REQUIRED ACTION =
An exact reprint of the whole listing is what the answer must contain.

━━━━━ INFORMATION SHOWN ━━━━━

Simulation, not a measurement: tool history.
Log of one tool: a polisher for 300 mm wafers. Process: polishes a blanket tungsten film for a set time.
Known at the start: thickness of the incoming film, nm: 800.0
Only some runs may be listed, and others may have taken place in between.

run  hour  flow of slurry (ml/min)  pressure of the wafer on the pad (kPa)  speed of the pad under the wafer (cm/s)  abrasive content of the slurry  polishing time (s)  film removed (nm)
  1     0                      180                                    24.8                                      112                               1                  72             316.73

━━━━━

EXPECTED ANSWER =
Simulation, not a measurement: tool history.
Log of one tool: a polisher for 300 mm wafers. Process: polishes a blanket tungsten film for a set time.
Known at the start: thickness of the incoming film, nm: 800.0
Only some runs may be listed, and others may have taken place in between.

run  hour  flow of slurry (ml/min)  pressure of the wafer on the pad (kPa)  speed of the pad under the wafer (cm/s)  abrasive content of the slurry  polishing time (s)  film removed (nm)
  1     0                      180                                    24.8                                      112                               1                  72             316.73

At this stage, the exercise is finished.